Assigned task: Precise copying is required. Return the data below in full.

Dataset records:
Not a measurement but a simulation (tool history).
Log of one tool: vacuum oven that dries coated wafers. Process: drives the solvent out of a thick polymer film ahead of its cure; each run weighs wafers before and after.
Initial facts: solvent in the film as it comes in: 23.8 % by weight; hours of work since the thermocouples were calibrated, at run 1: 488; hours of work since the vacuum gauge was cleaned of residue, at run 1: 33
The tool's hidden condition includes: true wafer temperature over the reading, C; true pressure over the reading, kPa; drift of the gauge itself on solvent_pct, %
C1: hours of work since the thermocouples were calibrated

Response:
Not a measurement but a simulation (tool history).
Log of one tool: vacuum oven that dries coated wafers. Process: drives the solvent out of a thick polymer film ahead of its cure; each run weighs wafers before and after.
Initial facts: solvent in the film as it comes in: 23.8 % by weight; hours of work since the thermocouples were calibrated, at run 1: 488; hours of work since the vacuum gauge was cleaned of residue, at run 1: 33
The tool's hidden condition includes: true wafer temperature over the reading, C; true pressure over the reading, kPa; drift of the gauge itself on solvent_pct, %
C1: hours of work since the thermocouples were calibrated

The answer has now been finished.